Activity: Retype, word for word, every line of the records below starting at the one that contains "The record holds" and ending at the one that contains "WHICH TOOL RAN"; include both of those lines and nothing more.

Information given:
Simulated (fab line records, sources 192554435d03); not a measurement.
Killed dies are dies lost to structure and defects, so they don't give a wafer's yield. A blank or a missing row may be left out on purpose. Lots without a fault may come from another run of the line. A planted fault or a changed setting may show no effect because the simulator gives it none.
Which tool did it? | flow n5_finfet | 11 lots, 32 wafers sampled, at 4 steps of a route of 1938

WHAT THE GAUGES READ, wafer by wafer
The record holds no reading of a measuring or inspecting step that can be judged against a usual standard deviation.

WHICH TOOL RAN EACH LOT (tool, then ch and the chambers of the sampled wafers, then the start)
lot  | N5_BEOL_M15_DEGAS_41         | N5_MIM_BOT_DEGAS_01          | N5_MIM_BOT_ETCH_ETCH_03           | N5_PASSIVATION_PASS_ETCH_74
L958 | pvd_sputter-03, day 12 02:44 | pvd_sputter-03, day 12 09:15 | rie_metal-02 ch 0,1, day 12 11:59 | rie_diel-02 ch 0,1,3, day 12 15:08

Exercise result:
The record holds no reading of a measuring or inspecting step that can be judged against a usual standard deviation.

WHICH TOOL RAN EACH LOT (tool, then ch and the chambers of the sampled wafers, then the start)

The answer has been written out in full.